• **Provided data**
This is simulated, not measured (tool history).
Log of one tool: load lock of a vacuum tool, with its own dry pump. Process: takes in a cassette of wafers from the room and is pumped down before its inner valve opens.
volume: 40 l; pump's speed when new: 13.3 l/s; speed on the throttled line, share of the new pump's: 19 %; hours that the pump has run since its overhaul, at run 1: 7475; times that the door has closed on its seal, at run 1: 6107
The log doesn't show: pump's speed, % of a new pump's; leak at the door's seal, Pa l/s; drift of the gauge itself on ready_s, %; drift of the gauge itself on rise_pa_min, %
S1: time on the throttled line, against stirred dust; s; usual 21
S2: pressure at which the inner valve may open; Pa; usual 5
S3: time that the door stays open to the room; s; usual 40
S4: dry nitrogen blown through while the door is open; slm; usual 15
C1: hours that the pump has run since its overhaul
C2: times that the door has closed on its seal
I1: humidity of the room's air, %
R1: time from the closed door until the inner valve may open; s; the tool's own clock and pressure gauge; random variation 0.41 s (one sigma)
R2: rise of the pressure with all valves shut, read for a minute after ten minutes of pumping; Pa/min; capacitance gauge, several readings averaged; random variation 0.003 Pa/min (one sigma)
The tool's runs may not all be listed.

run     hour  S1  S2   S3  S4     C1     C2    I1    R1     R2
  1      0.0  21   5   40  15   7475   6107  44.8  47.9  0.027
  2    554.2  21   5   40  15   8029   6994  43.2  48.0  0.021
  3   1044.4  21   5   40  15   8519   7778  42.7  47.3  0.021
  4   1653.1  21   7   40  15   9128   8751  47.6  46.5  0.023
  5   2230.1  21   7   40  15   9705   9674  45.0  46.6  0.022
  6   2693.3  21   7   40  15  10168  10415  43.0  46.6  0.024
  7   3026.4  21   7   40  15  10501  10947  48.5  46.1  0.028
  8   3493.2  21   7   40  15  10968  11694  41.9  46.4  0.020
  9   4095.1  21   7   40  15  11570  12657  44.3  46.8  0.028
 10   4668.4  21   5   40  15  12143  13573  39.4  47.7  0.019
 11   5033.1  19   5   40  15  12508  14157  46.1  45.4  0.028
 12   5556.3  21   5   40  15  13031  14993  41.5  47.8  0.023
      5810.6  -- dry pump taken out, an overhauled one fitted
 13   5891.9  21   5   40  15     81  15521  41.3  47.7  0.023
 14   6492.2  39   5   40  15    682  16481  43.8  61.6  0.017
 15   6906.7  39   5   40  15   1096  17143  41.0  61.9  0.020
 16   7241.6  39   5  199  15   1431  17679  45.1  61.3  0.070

• **Work task**
Your answer must be the lines from the first line of the entries above through the line that contains "Log of one tool: load", written out exactly.

• **Exercise result**
This is simulated, not measured (tool history).
Log of one tool: load lock of a vacuum tool, with its own dry pump. Process: takes in a cassette of wafers from the room and is pumped down before its inner valve opens.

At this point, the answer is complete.